★ ★ ★ ★ ★
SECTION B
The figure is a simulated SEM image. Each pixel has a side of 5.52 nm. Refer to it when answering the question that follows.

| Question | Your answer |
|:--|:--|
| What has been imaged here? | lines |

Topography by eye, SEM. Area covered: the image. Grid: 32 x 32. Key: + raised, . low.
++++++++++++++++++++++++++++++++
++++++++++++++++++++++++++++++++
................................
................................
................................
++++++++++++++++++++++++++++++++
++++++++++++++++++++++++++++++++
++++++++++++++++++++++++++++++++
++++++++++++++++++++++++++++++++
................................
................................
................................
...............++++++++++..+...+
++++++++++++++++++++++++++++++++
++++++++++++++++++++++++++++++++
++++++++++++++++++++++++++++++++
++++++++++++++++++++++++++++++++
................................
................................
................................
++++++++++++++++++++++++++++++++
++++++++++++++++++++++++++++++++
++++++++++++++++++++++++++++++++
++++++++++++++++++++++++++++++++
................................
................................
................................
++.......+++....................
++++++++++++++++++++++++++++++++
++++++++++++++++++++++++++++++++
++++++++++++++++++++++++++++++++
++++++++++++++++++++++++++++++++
★ ★ ★ ★ ★

- Work order -
Transcribe, please, every line from the first line of the listing above through the line with "here? | lines |". Keep both ends and nothing else.

- Task solution -
SECTION B
The figure is a simulated SEM image. Each pixel has a side of 5.52 nm. Refer to it when answering the question that follows.

| Question | Your answer |
|:--|:--|
| What has been imaged here? | lines |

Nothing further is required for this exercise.